• TASK ITEM
In the entries that follow, find the line containing "Log of one tool: ozone-water"; from there, copy every line exactly through the line containing "S2: oxygen flow; l/min; usual 2".

════════════════

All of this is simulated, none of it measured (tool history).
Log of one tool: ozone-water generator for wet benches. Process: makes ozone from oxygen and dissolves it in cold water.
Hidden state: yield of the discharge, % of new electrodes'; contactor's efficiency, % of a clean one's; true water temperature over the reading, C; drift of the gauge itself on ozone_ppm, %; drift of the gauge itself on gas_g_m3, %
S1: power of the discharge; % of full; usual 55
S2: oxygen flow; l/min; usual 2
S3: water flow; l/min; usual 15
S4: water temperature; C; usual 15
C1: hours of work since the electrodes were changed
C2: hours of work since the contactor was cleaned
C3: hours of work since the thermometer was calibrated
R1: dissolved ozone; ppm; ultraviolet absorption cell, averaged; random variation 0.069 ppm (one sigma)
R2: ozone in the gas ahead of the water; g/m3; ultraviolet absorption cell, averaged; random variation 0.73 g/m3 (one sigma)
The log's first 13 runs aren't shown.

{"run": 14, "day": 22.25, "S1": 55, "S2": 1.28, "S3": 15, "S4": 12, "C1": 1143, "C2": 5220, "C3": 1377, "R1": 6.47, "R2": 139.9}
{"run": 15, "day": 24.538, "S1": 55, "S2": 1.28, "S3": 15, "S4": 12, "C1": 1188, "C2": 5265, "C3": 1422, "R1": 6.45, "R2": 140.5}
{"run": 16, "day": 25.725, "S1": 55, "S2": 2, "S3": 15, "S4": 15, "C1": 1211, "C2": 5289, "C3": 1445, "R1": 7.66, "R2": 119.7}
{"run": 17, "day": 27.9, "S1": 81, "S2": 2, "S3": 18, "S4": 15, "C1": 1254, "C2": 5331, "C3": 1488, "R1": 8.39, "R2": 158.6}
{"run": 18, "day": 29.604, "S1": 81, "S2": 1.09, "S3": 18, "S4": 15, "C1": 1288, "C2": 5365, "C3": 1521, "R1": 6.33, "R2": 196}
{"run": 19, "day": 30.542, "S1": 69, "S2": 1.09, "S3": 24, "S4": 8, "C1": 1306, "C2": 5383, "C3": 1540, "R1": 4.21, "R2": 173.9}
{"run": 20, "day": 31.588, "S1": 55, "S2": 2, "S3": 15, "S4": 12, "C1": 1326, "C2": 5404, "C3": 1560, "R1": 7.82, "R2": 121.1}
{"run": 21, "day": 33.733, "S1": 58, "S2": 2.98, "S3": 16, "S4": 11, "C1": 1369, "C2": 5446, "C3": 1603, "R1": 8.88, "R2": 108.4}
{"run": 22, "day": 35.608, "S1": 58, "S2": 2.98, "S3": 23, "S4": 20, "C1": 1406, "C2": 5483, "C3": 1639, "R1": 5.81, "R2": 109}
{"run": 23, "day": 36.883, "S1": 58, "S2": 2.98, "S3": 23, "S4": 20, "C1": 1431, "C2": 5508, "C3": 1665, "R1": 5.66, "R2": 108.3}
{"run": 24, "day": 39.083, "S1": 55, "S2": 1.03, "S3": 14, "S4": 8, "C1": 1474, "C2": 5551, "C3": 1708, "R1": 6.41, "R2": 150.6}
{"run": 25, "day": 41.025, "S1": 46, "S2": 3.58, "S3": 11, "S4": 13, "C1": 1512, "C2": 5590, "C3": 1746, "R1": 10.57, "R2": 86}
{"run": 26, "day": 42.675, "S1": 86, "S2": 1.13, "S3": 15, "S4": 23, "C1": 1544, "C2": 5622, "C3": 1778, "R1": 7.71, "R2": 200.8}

════════════════

• PROBLEM SOLUTION
Log of one tool: ozone-water generator for wet benches. Process: makes ozone from oxygen and dissolves it in cold water.
Hidden state: yield of the discharge, % of new electrodes'; contactor's efficiency, % of a clean one's; true water temperature over the reading, C; drift of the gauge itself on ozone_ppm, %; drift of the gauge itself on gas_g_m3, %
S1: power of the discharge; % of full; usual 55
S2: oxygen flow; l/min; usual 2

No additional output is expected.